Requirement: Until you reach the line containing "Target values: thickness", reproduce each line of the listing exactly, please, and include that line as well.

┌──
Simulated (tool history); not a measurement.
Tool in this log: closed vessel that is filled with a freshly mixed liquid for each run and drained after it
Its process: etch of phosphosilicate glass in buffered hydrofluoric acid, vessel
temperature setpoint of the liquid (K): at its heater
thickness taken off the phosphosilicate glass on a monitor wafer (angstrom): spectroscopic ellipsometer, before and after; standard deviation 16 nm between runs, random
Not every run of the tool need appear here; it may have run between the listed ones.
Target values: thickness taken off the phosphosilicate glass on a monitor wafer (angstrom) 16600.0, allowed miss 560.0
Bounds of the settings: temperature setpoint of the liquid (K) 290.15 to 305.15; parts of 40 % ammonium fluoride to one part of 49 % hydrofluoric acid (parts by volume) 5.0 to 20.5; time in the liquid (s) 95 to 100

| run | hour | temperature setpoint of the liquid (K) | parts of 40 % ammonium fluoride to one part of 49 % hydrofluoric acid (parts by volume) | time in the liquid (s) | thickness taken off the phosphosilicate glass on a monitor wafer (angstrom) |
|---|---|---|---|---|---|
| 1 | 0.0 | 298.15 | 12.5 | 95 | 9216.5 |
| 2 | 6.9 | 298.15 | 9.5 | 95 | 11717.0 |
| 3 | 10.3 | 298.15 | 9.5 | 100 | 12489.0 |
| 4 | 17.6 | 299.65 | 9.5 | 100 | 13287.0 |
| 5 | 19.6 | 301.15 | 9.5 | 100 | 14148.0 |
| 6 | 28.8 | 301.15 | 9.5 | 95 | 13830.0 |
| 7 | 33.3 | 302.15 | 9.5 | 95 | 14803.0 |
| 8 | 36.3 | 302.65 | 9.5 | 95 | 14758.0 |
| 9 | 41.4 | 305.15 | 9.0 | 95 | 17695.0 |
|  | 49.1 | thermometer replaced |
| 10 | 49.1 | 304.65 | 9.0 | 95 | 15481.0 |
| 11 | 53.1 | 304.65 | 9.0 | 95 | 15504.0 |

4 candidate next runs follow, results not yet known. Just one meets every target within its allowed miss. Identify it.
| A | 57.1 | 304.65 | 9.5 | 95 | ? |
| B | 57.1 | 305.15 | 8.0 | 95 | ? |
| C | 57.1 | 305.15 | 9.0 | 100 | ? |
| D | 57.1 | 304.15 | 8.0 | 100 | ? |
└──

Your response:
Simulated (tool history); not a measurement.
Tool in this log: closed vessel that is filled with a freshly mixed liquid for each run and drained after it
Its process: etch of phosphosilicate glass in buffered hydrofluoric acid, vessel
temperature setpoint of the liquid (K): at its heater
thickness taken off the phosphosilicate glass on a monitor wafer (angstrom): spectroscopic ellipsometer, before and after; standard deviation 16 nm between runs, random
Not every run of the tool need appear here; it may have run between the listed ones.
Target values: thickness taken off the phosphosilicate glass on a monitor wafer (angstrom) 16600.0, allowed miss 560.0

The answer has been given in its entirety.